Requirement:
Beginning at the top of the listing, repeat each line exactly until the line with "## 3. SUSPECTS, AND WHAT RULES EACH OUT" has been repeated too.

Recorded data:

━━━━━━

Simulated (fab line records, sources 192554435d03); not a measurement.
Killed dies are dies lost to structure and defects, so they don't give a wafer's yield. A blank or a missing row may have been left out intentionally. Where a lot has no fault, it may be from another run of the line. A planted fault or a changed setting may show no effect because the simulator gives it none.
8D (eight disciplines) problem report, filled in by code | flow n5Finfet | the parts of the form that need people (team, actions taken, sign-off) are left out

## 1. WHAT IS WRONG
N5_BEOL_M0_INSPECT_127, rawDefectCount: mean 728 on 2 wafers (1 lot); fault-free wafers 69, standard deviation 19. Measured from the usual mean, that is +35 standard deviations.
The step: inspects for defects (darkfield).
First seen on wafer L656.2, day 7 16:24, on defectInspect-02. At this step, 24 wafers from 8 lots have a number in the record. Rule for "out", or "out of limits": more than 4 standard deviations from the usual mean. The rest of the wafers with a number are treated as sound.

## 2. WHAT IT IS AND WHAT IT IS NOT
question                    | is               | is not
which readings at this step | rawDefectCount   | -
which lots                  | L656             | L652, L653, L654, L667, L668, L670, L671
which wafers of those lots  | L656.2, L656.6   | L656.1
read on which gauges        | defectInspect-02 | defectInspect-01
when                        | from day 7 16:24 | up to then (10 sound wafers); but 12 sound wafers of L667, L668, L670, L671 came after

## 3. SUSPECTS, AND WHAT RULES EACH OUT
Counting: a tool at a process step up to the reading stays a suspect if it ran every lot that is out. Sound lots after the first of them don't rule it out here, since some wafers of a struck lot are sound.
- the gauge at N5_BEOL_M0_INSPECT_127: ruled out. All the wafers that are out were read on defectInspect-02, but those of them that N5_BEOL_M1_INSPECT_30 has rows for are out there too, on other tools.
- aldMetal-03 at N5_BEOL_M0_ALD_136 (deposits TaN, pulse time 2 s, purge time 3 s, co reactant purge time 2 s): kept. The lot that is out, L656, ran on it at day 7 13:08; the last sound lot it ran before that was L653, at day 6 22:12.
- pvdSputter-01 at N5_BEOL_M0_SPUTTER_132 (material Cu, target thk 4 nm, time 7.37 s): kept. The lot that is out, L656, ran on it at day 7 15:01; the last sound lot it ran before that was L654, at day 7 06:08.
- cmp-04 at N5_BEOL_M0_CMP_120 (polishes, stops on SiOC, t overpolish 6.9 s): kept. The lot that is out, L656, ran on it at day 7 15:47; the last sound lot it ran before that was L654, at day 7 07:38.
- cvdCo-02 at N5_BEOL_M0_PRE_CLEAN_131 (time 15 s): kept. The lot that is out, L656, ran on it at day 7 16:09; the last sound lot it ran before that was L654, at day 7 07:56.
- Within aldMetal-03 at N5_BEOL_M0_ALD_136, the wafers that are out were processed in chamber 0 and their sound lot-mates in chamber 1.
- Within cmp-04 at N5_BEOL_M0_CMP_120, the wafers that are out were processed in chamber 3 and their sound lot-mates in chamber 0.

━━━━━━

Written answer:
Simulated (fab line records, sources 192554435d03); not a measurement.
Killed dies are dies lost to structure and defects, so they don't give a wafer's yield. A blank or a missing row may have been left out intentionally. Where a lot has no fault, it may be from another run of the line. A planted fault or a changed setting may show no effect because the simulator gives it none.
8D (eight disciplines) problem report, filled in by code | flow n5Finfet | the parts of the form that need people (team, actions taken, sign-off) are left out

## 1. WHAT IS WRONG
N5_BEOL_M0_INSPECT_127, rawDefectCount: mean 728 on 2 wafers (1 lot); fault-free wafers 69, standard deviation 19. Measured from the usual mean, that is +35 standard deviations.
The step: inspects for defects (darkfield).
First seen on wafer L656.2, day 7 16:24, on defectInspect-02. At this step, 24 wafers from 8 lots have a number in the record. Rule for "out", or "out of limits": more than 4 standard deviations from the usual mean. The rest of the wafers with a number are treated as sound.

## 2. WHAT IT IS AND WHAT IT IS NOT
question                    | is               | is not
which readings at this step | rawDefectCount   | -
which lots                  | L656             | L652, L653, L654, L667, L668, L670, L671
which wafers of those lots  | L656.2, L656.6   | L656.1
read on which gauges        | defectInspect-02 | defectInspect-01
when                        | from day 7 16:24 | up to then (10 sound wafers); but 12 sound wafers of L667, L668, L670, L671 came after

## 3. SUSPECTS, AND WHAT RULES EACH OUT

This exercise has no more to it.